▸ Work request
Pull out of the data below the stretch of lines bounded by the one containing "(a) 15.1 nanometers" and the one containing "nanometres is fine", both bounds included, unchanged.

▸ Extracted information
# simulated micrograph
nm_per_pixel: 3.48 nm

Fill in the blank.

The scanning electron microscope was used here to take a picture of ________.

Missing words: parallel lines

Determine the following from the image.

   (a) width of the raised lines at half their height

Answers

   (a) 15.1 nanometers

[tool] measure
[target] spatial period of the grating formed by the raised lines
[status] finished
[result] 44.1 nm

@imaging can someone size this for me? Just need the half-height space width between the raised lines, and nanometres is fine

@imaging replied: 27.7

▸ Answer box
   (a) 15.1 nanometers

[tool] measure
[target] spatial period of the grating formed by the raised lines
[status] finished
[result] 44.1 nm

@imaging can someone size this for me? Just need the half-height space width between the raised lines, and nanometres is fine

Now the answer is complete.